## Work order
The lines from the top of the records below through the one containing "(+) after a" are to be transcribed exactly, and nothing else is to be added.

## Data provided
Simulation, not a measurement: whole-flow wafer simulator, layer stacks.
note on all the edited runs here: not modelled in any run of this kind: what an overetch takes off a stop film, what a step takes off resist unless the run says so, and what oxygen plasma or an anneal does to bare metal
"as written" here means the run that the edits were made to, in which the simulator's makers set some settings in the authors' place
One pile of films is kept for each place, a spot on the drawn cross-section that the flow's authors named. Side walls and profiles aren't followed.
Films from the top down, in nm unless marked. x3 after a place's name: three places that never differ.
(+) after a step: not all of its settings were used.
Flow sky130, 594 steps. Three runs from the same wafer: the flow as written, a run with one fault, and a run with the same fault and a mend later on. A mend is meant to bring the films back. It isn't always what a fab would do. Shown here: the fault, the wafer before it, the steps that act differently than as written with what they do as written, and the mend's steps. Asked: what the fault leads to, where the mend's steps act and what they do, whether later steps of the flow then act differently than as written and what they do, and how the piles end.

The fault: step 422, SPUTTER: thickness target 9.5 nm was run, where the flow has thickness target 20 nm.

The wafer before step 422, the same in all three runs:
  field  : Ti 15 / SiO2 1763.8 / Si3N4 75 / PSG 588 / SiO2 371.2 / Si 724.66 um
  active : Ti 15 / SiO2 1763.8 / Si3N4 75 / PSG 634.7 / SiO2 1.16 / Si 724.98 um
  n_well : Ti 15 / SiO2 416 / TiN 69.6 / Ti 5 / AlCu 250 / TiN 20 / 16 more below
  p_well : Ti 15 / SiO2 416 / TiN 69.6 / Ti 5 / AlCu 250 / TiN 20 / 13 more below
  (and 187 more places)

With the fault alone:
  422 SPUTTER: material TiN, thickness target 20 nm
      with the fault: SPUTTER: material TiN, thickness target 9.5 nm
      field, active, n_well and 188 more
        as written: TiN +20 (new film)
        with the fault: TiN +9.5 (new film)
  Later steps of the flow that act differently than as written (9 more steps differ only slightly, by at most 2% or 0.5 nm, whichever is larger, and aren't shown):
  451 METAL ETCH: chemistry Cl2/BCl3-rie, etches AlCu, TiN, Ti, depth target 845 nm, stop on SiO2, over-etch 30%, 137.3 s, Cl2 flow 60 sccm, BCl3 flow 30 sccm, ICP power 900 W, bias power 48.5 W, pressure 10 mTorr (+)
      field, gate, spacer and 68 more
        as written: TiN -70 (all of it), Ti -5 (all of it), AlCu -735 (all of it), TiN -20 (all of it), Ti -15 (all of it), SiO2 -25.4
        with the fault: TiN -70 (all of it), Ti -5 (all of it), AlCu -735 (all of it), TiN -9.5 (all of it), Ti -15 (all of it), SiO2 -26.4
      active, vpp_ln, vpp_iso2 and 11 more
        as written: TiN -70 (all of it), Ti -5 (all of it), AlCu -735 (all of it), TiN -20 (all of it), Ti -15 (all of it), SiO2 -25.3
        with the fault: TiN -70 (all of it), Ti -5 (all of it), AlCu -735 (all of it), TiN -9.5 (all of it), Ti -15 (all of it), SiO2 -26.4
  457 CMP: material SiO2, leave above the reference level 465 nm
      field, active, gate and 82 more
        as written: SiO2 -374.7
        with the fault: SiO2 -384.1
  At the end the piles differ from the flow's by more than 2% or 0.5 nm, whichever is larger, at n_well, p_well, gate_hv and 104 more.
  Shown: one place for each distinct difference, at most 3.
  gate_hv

## Expected answer
Simulation, not a measurement: whole-flow wafer simulator, layer stacks.
note on all the edited runs here: not modelled in any run of this kind: what an overetch takes off a stop film, what a step takes off resist unless the run says so, and what oxygen plasma or an anneal does to bare metal
"as written" here means the run that the edits were made to, in which the simulator's makers set some settings in the authors' place
One pile of films is kept for each place, a spot on the drawn cross-section that the flow's authors named. Side walls and profiles aren't followed.
Films from the top down, in nm unless marked. x3 after a place's name: three places that never differ.
(+) after a step: not all of its settings were used.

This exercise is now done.